Please copy the leading lines of the entries below exactly, concluding with the line in which "Killed dies are" occurs.

BEGIN Recorded data

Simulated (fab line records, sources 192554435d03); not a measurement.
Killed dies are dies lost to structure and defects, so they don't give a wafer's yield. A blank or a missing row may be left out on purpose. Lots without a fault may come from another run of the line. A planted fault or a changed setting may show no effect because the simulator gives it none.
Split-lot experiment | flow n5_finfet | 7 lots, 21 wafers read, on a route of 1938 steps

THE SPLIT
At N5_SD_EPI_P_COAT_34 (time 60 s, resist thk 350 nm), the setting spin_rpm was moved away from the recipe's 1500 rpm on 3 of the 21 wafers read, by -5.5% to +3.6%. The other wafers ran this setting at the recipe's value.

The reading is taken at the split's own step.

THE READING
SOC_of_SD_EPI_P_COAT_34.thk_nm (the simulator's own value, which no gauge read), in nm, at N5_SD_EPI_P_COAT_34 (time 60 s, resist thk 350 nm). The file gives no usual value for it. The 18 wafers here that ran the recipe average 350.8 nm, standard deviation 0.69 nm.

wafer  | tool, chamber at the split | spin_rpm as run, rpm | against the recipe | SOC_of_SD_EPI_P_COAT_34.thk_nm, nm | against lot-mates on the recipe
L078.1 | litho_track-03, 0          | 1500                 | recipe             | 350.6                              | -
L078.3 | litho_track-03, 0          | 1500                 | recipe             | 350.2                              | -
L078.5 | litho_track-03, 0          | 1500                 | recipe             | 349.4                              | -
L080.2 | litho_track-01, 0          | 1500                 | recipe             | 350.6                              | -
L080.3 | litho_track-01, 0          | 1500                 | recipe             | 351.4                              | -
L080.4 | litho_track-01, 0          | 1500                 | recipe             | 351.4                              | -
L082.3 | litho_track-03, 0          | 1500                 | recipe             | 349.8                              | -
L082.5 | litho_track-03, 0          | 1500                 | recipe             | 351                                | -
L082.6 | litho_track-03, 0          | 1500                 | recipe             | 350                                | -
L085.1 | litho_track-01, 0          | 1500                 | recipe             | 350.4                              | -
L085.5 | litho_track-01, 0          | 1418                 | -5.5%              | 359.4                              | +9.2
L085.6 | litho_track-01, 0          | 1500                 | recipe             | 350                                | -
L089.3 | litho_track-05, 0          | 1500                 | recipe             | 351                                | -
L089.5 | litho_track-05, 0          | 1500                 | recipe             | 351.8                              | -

END Recorded data

(Your solution):
Simulated (fab line records, sources 192554435d03); not a measurement.
Killed dies are dies lost to structure and defects, so they don't give a wafer's yield. A blank or a missing row may be left out on purpose. Lots without a fault may come from another run of the line. A planted fault or a changed setting may show no effect because the simulator gives it none.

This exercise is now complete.